**Work request:**
Extract the listing in its entirety, keeping each line identical to the original.

**Given entries:**

════════════════

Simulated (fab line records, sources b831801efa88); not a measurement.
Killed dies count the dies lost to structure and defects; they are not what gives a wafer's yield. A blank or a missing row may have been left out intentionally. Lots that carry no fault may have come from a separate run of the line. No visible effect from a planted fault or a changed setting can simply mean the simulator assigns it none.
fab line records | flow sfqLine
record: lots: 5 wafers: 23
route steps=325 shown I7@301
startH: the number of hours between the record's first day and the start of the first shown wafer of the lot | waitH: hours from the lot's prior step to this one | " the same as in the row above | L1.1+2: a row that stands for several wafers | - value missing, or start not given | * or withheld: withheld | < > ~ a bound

════════════════

**Expected answer:**
Simulated (fab line records, sources b831801efa88); not a measurement.
Killed dies count the dies lost to structure and defects; they are not what gives a wafer's yield. A blank or a missing row may have been left out intentionally. Lots that carry no fault may have come from a separate run of the line. No visible effect from a planted fault or a changed setting can simply mean the simulator assigns it none.
fab line records | flow sfqLine
record: lots: 5 wafers: 23
route steps=325 shown I7@301
startH: the number of hours between the record's first day and the start of the first shown wafer of the lot | waitH: hours from the lot's prior step to this one | " the same as in the row above | L1.1+2: a row that stands for several wafers | - value missing, or start not given | * or withheld: withheld | < > ~ a bound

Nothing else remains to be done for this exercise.